§ Work task: Starting at the first line of the data below, retype every line up to and including the one containing "lots that met".

§ Dataset excerpts:
§
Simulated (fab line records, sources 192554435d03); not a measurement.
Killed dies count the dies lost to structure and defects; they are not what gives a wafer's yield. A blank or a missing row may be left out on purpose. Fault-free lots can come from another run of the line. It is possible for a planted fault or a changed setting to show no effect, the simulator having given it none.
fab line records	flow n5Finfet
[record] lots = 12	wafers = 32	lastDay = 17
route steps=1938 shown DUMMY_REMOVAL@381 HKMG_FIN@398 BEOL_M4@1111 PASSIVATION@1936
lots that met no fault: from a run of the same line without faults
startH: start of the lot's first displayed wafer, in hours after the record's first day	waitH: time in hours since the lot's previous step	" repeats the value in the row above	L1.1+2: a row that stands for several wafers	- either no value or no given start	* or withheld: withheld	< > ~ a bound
§

§ Worked solution:
Simulated (fab line records, sources 192554435d03); not a measurement.
Killed dies count the dies lost to structure and defects; they are not what gives a wafer's yield. A blank or a missing row may be left out on purpose. Fault-free lots can come from another run of the line. It is possible for a planted fault or a changed setting to show no effect, the simulator having given it none.
fab line records	flow n5Finfet
[record] lots = 12	wafers = 32	lastDay = 17
route steps=1938 shown DUMMY_REMOVAL@381 HKMG_FIN@398 BEOL_M4@1111 PASSIVATION@1936
lots that met no fault: from a run of the same line without faults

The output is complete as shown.